- Opening Delimiter -

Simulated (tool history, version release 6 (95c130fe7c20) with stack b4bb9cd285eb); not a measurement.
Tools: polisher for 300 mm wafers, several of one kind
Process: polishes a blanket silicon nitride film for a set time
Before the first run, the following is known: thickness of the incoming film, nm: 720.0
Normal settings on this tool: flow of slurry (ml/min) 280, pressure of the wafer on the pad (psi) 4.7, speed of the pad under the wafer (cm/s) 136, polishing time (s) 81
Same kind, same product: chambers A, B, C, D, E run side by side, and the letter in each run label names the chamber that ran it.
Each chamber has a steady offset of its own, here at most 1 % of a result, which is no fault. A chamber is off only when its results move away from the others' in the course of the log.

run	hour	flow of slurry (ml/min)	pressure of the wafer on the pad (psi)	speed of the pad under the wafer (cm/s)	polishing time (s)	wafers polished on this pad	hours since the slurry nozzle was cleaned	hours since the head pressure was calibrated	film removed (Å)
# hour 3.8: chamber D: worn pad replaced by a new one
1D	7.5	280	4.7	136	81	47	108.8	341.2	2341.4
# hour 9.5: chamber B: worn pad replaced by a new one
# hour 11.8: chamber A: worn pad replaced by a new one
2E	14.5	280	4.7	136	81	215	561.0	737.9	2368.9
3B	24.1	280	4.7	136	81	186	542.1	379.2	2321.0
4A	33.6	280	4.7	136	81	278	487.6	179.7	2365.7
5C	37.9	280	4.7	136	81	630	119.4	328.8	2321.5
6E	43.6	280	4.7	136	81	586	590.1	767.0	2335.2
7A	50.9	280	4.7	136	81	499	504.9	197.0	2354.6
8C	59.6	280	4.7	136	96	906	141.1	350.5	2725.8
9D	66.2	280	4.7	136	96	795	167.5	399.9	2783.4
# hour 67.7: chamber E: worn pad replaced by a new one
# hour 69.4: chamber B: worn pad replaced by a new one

- Closing Delimiter -

▶ _Exercise_
Between the first line of the entries above and the line with "Before the first", both included, copy every line exactly and nothing outside that range.

▶ _Exercise result_
Simulated (tool history, version release 6 (95c130fe7c20) with stack b4bb9cd285eb); not a measurement.
Tools: polisher for 300 mm wafers, several of one kind
Process: polishes a blanket silicon nitride film for a set time
Before the first run, the following is known: thickness of the incoming film, nm: 720.0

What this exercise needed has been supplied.